§ **Requirement**
Print the records below from the first line through the line containing "Each place is", both included, word for word.

Data shown below:

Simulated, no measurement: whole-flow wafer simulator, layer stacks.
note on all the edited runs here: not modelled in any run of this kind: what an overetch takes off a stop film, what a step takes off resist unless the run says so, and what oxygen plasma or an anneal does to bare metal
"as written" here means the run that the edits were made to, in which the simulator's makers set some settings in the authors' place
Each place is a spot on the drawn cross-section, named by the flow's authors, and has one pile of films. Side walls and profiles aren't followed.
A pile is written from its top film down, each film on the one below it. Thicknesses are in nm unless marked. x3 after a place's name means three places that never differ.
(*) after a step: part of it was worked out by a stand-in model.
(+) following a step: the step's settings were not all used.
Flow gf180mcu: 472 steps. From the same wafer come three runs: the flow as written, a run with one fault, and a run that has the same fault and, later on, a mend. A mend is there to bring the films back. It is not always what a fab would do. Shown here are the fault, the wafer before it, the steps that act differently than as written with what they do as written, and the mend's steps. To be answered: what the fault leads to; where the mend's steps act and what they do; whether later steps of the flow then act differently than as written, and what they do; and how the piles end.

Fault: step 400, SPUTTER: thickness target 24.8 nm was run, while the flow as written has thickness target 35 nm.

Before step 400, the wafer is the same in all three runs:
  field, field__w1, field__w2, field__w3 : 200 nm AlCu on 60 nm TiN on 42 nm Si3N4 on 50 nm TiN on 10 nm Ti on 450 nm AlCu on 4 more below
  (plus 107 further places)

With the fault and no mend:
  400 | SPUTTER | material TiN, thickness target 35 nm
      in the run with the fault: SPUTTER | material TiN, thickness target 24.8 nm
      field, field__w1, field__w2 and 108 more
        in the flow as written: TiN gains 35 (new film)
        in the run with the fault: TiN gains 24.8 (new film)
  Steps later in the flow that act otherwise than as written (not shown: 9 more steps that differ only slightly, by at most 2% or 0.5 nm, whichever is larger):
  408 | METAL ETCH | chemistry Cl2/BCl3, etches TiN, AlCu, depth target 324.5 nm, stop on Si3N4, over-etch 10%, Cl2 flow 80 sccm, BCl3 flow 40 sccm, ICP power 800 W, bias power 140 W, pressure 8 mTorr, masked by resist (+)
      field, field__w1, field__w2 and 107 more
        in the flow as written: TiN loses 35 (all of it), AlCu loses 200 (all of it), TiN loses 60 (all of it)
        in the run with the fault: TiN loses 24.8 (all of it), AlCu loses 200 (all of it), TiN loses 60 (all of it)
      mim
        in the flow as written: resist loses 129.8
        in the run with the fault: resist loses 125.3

End of Data shown.

§ **Exercise output**
Simulated, no measurement: whole-flow wafer simulator, layer stacks.
note on all the edited runs here: not modelled in any run of this kind: what an overetch takes off a stop film, what a step takes off resist unless the run says so, and what oxygen plasma or an anneal does to bare metal
"as written" here means the run that the edits were made to, in which the simulator's makers set some settings in the authors' place
Each place is a spot on the drawn cross-section, named by the flow's authors, and has one pile of films. Side walls and profiles aren't followed.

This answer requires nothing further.